EXCERPTED RECORDS:
----------------

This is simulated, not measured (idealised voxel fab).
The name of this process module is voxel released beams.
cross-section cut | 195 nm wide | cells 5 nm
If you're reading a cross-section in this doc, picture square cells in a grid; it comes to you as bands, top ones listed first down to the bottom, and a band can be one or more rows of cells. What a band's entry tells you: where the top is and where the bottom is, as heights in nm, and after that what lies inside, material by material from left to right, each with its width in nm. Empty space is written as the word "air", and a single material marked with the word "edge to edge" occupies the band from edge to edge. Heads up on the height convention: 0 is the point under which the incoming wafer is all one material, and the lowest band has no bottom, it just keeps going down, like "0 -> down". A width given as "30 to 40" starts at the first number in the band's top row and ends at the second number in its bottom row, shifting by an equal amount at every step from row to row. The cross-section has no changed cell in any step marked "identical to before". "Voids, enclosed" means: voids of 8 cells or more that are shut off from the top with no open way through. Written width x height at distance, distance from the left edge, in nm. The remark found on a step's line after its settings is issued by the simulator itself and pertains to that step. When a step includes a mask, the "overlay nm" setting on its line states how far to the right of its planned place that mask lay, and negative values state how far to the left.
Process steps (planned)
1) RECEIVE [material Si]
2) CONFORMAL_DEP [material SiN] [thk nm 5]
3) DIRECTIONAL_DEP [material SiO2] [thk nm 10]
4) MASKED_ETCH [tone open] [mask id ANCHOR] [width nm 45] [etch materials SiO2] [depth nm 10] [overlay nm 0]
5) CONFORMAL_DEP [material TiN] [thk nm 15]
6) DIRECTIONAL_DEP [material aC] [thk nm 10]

----------------

WORK TASK: Every record, from top to bottom, must be transcribed exactly.

EXERCISE ANSWER:
This is simulated, not measured (idealised voxel fab).
The name of this process module is voxel released beams.
cross-section cut | 195 nm wide | cells 5 nm
If you're reading a cross-section in this doc, picture square cells in a grid; it comes to you as bands, top ones listed first down to the bottom, and a band can be one or more rows of cells. What a band's entry tells you: where the top is and where the bottom is, as heights in nm, and after that what lies inside, material by material from left to right, each with its width in nm. Empty space is written as the word "air", and a single material marked with the word "edge to edge" occupies the band from edge to edge. Heads up on the height convention: 0 is the point under which the incoming wafer is all one material, and the lowest band has no bottom, it just keeps going down, like "0 -> down". A width given as "30 to 40" starts at the first number in the band's top row and ends at the second number in its bottom row, shifting by an equal amount at every step from row to row. The cross-section has no changed cell in any step marked "identical to before". "Voids, enclosed" means: voids of 8 cells or more that are shut off from the top with no open way through. Written width x height at distance, distance from the left edge, in nm. The remark found on a step's line after its settings is issued by the simulator itself and pertains to that step. When a step includes a mask, the "overlay nm" setting on its line states how far to the right of its planned place that mask lay, and negative values state how far to the left.
Process steps (planned)
1) RECEIVE [material Si]
2) CONFORMAL_DEP [material SiN] [thk nm 5]
3) DIRECTIONAL_DEP [material SiO2] [thk nm 10]
4) MASKED_ETCH [tone open] [mask id ANCHOR] [width nm 45] [etch materials SiO2] [depth nm 10] [overlay nm 0]
5) CONFORMAL_DEP [material TiN] [thk nm 15]
6) DIRECTIONAL_DEP [material aC] [thk nm 10]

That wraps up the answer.